LISTED ENTRIES:
↓↓↓

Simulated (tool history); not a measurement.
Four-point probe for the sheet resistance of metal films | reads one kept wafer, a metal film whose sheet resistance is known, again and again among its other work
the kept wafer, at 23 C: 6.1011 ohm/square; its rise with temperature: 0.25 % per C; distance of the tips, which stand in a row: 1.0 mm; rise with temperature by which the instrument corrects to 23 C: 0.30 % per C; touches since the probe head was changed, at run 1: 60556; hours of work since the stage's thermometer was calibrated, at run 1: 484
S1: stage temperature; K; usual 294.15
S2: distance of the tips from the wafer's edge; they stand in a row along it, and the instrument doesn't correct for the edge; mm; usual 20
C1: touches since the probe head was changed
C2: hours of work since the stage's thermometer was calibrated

↑↑↑

ACTIVITY: Every line above is to be transcribed exactly, with nothing missed.

RESPONSE BOX:
Simulated (tool history); not a measurement.
Four-point probe for the sheet resistance of metal films | reads one kept wafer, a metal film whose sheet resistance is known, again and again among its other work
the kept wafer, at 23 C: 6.1011 ohm/square; its rise with temperature: 0.25 % per C; distance of the tips, which stand in a row: 1.0 mm; rise with temperature by which the instrument corrects to 23 C: 0.30 % per C; touches since the probe head was changed, at run 1: 60556; hours of work since the stage's thermometer was calibrated, at run 1: 484
S1: stage temperature; K; usual 294.15
S2: distance of the tips from the wafer's edge; they stand in a row along it, and the instrument doesn't correct for the edge; mm; usual 20
C1: touches since the probe head was changed
C2: hours of work since the stage's thermometer was calibrated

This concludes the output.